## WORK REQUEST
Each record should be set down again so that it matches the original exactly.

-------- EXTRACTED MATERIAL
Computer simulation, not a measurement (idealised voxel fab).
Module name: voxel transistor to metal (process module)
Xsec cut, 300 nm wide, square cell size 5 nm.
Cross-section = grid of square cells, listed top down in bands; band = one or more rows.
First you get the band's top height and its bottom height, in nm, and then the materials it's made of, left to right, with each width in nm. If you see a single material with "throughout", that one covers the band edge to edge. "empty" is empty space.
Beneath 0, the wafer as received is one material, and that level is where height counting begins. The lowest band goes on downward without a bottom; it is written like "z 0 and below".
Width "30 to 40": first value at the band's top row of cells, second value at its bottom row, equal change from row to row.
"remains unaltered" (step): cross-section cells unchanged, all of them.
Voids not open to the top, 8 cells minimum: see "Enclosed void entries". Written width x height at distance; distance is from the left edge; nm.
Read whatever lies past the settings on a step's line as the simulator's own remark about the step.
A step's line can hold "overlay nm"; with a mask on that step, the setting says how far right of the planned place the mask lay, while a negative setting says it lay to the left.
----------------

## TASK OUTPUT
Computer simulation, not a measurement (idealised voxel fab).
Module name: voxel transistor to metal (process module)
Xsec cut, 300 nm wide, square cell size 5 nm.
Cross-section = grid of square cells, listed top down in bands; band = one or more rows.
First you get the band's top height and its bottom height, in nm, and then the materials it's made of, left to right, with each width in nm. If you see a single material with "throughout", that one covers the band edge to edge. "empty" is empty space.
Beneath 0, the wafer as received is one material, and that level is where height counting begins. The lowest band goes on downward without a bottom; it is written like "z 0 and below".
Width "30 to 40": first value at the band's top row of cells, second value at its bottom row, equal change from row to row.
"remains unaltered" (step): cross-section cells unchanged, all of them.
Voids not open to the top, 8 cells minimum: see "Enclosed void entries". Written width x height at distance; distance is from the left edge; nm.
Read whatever lies past the settings on a step's line as the simulator's own remark about the step.
A step's line can hold "overlay nm"; with a mask on that step, the setting says how far right of the planned place the mask lay, while a negative setting says it lay to the left.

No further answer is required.